====

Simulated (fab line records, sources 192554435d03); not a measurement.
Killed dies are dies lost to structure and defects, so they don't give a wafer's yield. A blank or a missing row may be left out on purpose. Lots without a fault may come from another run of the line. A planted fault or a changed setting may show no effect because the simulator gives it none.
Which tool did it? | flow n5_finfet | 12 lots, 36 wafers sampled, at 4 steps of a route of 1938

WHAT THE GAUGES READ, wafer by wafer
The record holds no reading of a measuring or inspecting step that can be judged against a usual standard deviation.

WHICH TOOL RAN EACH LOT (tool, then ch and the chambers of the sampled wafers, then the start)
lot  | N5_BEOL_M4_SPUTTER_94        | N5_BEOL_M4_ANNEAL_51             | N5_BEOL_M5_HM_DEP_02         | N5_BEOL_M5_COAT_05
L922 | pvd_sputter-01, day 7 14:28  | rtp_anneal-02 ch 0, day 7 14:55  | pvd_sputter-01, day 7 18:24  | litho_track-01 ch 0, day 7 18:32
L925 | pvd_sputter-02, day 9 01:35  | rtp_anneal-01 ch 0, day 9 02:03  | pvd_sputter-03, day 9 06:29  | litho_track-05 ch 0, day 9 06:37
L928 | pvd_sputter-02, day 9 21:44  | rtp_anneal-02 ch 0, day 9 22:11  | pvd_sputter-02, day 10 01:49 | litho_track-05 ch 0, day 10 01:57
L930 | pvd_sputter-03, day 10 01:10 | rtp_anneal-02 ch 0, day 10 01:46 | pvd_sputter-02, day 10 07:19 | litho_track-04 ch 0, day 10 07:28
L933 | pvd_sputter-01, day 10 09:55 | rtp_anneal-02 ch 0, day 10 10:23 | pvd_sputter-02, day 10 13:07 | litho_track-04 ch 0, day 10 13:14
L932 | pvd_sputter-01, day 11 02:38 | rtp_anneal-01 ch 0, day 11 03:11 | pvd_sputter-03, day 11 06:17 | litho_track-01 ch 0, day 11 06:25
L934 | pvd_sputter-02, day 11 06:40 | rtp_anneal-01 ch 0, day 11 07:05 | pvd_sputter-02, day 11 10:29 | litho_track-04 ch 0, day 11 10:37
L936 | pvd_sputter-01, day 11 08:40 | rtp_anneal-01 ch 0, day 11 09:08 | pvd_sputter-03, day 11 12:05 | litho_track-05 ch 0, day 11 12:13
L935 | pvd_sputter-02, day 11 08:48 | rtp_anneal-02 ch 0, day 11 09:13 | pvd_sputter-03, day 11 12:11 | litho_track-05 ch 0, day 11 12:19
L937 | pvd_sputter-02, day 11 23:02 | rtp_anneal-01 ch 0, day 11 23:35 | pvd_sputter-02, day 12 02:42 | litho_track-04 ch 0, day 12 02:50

====

• _Work order_:
From the opening line of the data above through the line that contains "L922 | pvd_sputter-01, day", please print each line as it stands and only those lines.

• _Exercise solution_:
Simulated (fab line records, sources 192554435d03); not a measurement.
Killed dies are dies lost to structure and defects, so they don't give a wafer's yield. A blank or a missing row may be left out on purpose. Lots without a fault may come from another run of the line. A planted fault or a changed setting may show no effect because the simulator gives it none.
Which tool did it? | flow n5_finfet | 12 lots, 36 wafers sampled, at 4 steps of a route of 1938

WHAT THE GAUGES READ, wafer by wafer
The record holds no reading of a measuring or inspecting step that can be judged against a usual standard deviation.

WHICH TOOL RAN EACH LOT (tool, then ch and the chambers of the sampled wafers, then the start)
lot  | N5_BEOL_M4_SPUTTER_94        | N5_BEOL_M4_ANNEAL_51             | N5_BEOL_M5_HM_DEP_02         | N5_BEOL_M5_COAT_05
L922 | pvd_sputter-01, day 7 14:28  | rtp_anneal-02 ch 0, day 7 14:55  | pvd_sputter-01, day 7 18:24  | litho_track-01 ch 0, day 7 18:32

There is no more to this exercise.